- **WORK ITEM**
The answer must be the complete listing, reproduced exactly.

(DATASET begins)
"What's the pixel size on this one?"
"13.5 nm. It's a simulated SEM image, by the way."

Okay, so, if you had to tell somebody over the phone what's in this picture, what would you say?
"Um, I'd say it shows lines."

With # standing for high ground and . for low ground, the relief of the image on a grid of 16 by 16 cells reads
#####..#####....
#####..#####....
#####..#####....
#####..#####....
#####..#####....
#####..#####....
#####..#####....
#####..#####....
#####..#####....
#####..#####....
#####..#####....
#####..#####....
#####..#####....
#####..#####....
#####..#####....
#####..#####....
(DATASET ends)

- **PROBLEM SOLUTION**
"What's the pixel size on this one?"
"13.5 nm. It's a simulated SEM image, by the way."

Okay, so, if you had to tell somebody over the phone what's in this picture, what would you say?
"Um, I'd say it shows lines."

With # standing for high ground and . for low ground, the relief of the image on a grid of 16 by 16 cells reads
#####..#####....
#####..#####....
#####..#####....
#####..#####....
#####..#####....
#####..#####....
#####..#####....
#####..#####....
#####..#####....
#####..#####....
#####..#####....
#####..#####....
#####..#####....
#####..#####....
#####..#####....
#####..#####....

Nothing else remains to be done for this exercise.